Work order:
When you reach the records, transcribe all of them exactly.

-------------------------

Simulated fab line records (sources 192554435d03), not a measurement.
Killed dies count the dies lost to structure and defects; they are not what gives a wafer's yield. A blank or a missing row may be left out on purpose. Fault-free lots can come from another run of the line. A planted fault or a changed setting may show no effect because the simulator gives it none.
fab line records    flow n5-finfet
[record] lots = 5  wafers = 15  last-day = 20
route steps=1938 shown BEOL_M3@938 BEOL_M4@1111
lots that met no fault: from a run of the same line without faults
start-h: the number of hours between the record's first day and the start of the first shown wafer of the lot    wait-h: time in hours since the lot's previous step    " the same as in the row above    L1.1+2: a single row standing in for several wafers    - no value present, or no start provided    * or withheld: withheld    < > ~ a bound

-------------------------

Solution:
Simulated fab line records (sources 192554435d03), not a measurement.
Killed dies count the dies lost to structure and defects; they are not what gives a wafer's yield. A blank or a missing row may be left out on purpose. Fault-free lots can come from another run of the line. A planted fault or a changed setting may show no effect because the simulator gives it none.
fab line records    flow n5-finfet
[record] lots = 5  wafers = 15  last-day = 20
route steps=1938 shown BEOL_M3@938 BEOL_M4@1111
lots that met no fault: from a run of the same line without faults
start-h: the number of hours between the record's first day and the start of the first shown wafer of the lot    wait-h: time in hours since the lot's previous step    " the same as in the row above    L1.1+2: a single row standing in for several wafers    - no value present, or no start provided    * or withheld: withheld    < > ~ a bound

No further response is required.